The lines to reproduce run from the first one below to the line containing "------XX---XXXX---XXX---XXXX---X", both included. Reproduce them exactly and nothing else.

━━━━━ Data ━━━━━

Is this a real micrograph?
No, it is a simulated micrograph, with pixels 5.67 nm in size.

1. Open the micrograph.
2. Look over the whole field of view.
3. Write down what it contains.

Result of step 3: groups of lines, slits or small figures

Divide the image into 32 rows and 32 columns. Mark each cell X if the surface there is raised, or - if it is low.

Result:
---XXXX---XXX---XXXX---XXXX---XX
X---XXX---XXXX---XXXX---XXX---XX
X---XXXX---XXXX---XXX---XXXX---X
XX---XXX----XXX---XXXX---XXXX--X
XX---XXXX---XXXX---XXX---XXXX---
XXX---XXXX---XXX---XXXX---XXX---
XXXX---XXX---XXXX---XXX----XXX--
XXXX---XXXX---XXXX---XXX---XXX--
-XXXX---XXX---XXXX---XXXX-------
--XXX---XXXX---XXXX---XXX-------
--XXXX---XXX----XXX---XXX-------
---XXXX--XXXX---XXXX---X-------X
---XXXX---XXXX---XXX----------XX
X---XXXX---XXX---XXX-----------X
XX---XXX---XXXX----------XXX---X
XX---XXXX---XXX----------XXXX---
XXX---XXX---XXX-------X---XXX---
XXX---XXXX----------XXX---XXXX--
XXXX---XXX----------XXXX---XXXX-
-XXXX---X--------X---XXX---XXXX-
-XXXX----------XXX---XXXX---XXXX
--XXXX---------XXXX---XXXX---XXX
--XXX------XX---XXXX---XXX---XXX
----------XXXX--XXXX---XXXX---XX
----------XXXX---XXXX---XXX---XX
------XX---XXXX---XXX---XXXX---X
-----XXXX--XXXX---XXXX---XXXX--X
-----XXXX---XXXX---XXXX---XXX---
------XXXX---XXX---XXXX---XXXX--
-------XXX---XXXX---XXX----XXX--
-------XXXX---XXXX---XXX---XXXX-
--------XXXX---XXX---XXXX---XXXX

━━━━━

→ **Problem solution**:
Is this a real micrograph?
No, it is a simulated micrograph, with pixels 5.67 nm in size.

1. Open the micrograph.
2. Look over the whole field of view.
3. Write down what it contains.

Result of step 3: groups of lines, slits or small figures

Divide the image into 32 rows and 32 columns. Mark each cell X if the surface there is raised, or - if it is low.

Result:
---XXXX---XXX---XXXX---XXXX---XX
X---XXX---XXXX---XXXX---XXX---XX
X---XXXX---XXXX---XXX---XXXX---X
XX---XXX----XXX---XXXX---XXXX--X
XX---XXXX---XXXX---XXX---XXXX---
XXX---XXXX---XXX---XXXX---XXX---
XXXX---XXX---XXXX---XXX----XXX--
XXXX---XXXX---XXXX---XXX---XXX--
-XXXX---XXX---XXXX---XXXX-------
--XXX---XXXX---XXXX---XXX-------
--XXXX---XXX----XXX---XXX-------
---XXXX--XXXX---XXXX---X-------X
---XXXX---XXXX---XXX----------XX
X---XXXX---XXX---XXX-----------X
XX---XXX---XXXX----------XXX---X
XX---XXXX---XXX----------XXXX---
XXX---XXX---XXX-------X---XXX---
XXX---XXXX----------XXX---XXXX--
XXXX---XXX----------XXXX---XXXX-
-XXXX---X--------X---XXX---XXXX-
-XXXX----------XXX---XXXX---XXXX
--XXXX---------XXXX---XXXX---XXX
--XXX------XX---XXXX---XXX---XXX
----------XXXX--XXXX---XXXX---XX
----------XXXX---XXXX---XXX---XX
------XX---XXXX---XXX---XXXX---X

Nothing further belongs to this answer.